Work instruction:
Please repeat the listing below in its entirety, exactly.

Excerpted records:
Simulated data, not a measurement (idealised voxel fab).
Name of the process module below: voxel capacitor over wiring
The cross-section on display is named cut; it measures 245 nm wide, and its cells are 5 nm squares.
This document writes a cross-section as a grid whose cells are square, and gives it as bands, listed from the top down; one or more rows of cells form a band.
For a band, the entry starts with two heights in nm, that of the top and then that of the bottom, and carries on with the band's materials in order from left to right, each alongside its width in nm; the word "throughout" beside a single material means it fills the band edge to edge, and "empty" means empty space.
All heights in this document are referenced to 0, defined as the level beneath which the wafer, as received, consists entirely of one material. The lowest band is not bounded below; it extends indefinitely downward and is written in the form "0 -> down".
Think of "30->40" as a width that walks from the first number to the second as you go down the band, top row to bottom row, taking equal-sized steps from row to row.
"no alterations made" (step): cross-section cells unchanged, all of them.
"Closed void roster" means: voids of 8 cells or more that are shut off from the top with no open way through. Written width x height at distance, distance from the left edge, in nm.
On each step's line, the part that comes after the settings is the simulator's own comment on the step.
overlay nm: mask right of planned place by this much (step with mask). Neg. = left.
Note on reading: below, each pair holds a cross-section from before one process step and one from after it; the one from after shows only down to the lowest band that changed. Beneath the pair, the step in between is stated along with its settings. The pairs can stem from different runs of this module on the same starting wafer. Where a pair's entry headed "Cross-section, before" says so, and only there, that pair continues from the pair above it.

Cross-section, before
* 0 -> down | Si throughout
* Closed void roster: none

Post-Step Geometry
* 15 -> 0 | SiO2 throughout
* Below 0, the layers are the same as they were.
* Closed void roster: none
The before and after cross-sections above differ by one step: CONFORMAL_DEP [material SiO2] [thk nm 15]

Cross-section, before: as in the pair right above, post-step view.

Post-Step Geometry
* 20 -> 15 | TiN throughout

Response area:
Simulated data, not a measurement (idealised voxel fab).
Name of the process module below: voxel capacitor over wiring
The cross-section on display is named cut; it measures 245 nm wide, and its cells are 5 nm squares.
This document writes a cross-section as a grid whose cells are square, and gives it as bands, listed from the top down; one or more rows of cells form a band.
For a band, the entry starts with two heights in nm, that of the top and then that of the bottom, and carries on with the band's materials in order from left to right, each alongside its width in nm; the word "throughout" beside a single material means it fills the band edge to edge, and "empty" means empty space.
All heights in this document are referenced to 0, defined as the level beneath which the wafer, as received, consists entirely of one material. The lowest band is not bounded below; it extends indefinitely downward and is written in the form "0 -> down".
Think of "30->40" as a width that walks from the first number to the second as you go down the band, top row to bottom row, taking equal-sized steps from row to row.
"no alterations made" (step): cross-section cells unchanged, all of them.
"Closed void roster" means: voids of 8 cells or more that are shut off from the top with no open way through. Written width x height at distance, distance from the left edge, in nm.
On each step's line, the part that comes after the settings is the simulator's own comment on the step.
overlay nm: mask right of planned place by this much (step with mask). Neg. = left.
Note on reading: below, each pair holds a cross-section from before one process step and one from after it; the one from after shows only down to the lowest band that changed. Beneath the pair, the step in between is stated along with its settings. The pairs can stem from different runs of this module on the same starting wafer. Where a pair's entry headed "Cross-section, before" says so, and only there, that pair continues from the pair above it.

Cross-section, before
* 0 -> down | Si throughout
* Closed void roster: none

Post-Step Geometry
* 15 -> 0 | SiO2 throughout
* Below 0, the layers are the same as they were.
* Closed void roster: none
The before and after cross-sections above differ by one step: CONFORMAL_DEP [material SiO2] [thk nm 15]

Cross-section, before: as in the pair right above, post-step view.

Post-Step Geometry
* 20 -> 15 | TiN throughout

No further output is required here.